──────────

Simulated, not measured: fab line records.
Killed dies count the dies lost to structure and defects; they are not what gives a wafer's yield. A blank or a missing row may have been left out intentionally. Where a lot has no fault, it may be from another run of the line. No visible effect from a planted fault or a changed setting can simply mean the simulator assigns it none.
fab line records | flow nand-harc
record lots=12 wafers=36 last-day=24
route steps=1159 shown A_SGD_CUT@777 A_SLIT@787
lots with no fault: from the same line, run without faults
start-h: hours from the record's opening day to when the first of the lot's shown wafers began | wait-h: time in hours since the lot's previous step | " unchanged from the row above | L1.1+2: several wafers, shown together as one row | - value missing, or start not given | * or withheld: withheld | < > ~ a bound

──────────

● **Action item**
Each record should come back exactly as written.

● **Your solution**
Simulated, not measured: fab line records.
Killed dies count the dies lost to structure and defects; they are not what gives a wafer's yield. A blank or a missing row may have been left out intentionally. Where a lot has no fault, it may be from another run of the line. No visible effect from a planted fault or a changed setting can simply mean the simulator assigns it none.
fab line records | flow nand-harc
record lots=12 wafers=36 last-day=24
route steps=1159 shown A_SGD_CUT@777 A_SLIT@787
lots with no fault: from the same line, run without faults
start-h: hours from the record's opening day to when the first of the lot's shown wafers began | wait-h: time in hours since the lot's previous step | " unchanged from the row above | L1.1+2: several wafers, shown together as one row | - value missing, or start not given | * or withheld: withheld | < > ~ a bound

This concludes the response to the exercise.